Work item: Set down all of the entries precisely as they were written.

==============================

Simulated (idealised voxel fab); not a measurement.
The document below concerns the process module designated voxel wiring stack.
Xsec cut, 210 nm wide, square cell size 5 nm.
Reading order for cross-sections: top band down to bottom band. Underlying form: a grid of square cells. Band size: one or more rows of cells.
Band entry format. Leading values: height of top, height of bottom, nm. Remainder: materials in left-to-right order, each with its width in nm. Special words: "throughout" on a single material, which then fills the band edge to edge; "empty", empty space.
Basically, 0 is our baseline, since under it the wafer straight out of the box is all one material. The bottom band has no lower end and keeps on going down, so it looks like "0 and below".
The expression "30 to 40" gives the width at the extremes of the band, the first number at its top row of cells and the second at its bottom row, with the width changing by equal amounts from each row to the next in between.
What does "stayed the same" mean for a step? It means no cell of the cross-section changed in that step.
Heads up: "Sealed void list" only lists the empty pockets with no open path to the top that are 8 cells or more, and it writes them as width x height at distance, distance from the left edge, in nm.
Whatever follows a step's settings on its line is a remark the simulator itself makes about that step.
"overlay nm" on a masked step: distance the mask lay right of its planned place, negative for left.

==============================

Your response:
Simulated (idealised voxel fab); not a measurement.
The document below concerns the process module designated voxel wiring stack.
Xsec cut, 210 nm wide, square cell size 5 nm.
Reading order for cross-sections: top band down to bottom band. Underlying form: a grid of square cells. Band size: one or more rows of cells.
Band entry format. Leading values: height of top, height of bottom, nm. Remainder: materials in left-to-right order, each with its width in nm. Special words: "throughout" on a single material, which then fills the band edge to edge; "empty", empty space.
Basically, 0 is our baseline, since under it the wafer straight out of the box is all one material. The bottom band has no lower end and keeps on going down, so it looks like "0 and below".
The expression "30 to 40" gives the width at the extremes of the band, the first number at its top row of cells and the second at its bottom row, with the width changing by equal amounts from each row to the next in between.
What does "stayed the same" mean for a step? It means no cell of the cross-section changed in that step.
Heads up: "Sealed void list" only lists the empty pockets with no open path to the top that are 8 cells or more, and it writes them as width x height at distance, distance from the left edge, in nm.
Whatever follows a step's settings on its line is a remark the simulator itself makes about that step.
"overlay nm" on a masked step: distance the mask lay right of its planned place, negative for left.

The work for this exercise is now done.